- PROVIDED RECORDS
○ ○ ○ ○ ○

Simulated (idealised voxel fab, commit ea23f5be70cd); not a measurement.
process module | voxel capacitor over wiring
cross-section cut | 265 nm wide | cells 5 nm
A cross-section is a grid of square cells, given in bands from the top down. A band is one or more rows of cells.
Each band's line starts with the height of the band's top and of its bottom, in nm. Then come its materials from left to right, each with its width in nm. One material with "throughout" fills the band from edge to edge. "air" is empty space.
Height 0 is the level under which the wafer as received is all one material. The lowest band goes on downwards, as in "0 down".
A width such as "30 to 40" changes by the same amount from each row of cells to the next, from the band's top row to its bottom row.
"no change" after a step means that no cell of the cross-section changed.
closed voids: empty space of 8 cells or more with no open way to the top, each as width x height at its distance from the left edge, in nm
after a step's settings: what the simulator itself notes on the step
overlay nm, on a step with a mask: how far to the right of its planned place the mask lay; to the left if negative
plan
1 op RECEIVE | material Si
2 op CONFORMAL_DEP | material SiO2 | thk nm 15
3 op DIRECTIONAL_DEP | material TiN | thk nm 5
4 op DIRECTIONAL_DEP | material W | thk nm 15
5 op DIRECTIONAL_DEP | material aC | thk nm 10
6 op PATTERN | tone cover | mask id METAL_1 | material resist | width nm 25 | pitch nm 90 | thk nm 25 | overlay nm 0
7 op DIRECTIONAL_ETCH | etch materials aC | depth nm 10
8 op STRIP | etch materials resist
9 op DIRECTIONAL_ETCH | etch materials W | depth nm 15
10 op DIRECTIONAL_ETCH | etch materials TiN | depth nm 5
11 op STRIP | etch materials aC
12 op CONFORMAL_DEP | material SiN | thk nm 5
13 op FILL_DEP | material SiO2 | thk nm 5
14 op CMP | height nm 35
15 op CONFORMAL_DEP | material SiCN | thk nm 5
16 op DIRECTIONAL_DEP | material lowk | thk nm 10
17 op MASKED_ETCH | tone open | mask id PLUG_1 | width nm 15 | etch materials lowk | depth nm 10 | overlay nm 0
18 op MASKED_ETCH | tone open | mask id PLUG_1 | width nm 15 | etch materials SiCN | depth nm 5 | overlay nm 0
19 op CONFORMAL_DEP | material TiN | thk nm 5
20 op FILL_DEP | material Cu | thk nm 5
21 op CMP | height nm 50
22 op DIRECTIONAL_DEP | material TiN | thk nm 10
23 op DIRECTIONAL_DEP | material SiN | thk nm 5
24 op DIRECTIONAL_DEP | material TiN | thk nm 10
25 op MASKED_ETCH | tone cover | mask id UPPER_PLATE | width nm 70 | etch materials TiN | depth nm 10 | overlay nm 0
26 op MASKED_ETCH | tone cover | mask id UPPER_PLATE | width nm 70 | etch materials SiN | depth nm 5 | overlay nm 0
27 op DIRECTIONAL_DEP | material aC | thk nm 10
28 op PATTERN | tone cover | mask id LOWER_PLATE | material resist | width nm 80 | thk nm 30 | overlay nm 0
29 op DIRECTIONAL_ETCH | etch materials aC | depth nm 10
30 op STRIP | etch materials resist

○ ○ ○ ○ ○

- WORK ITEM
In the entries above, find the line with "A width such" and the line with "the cross-section changed.", then restate word for word both of them and every line between, with nothing more.

- WRITTEN REPLY
A width such as "30 to 40" changes by the same amount from each row of cells to the next, from the band's top row to its bottom row.
"no change" after a step means that no cell of the cross-section changed.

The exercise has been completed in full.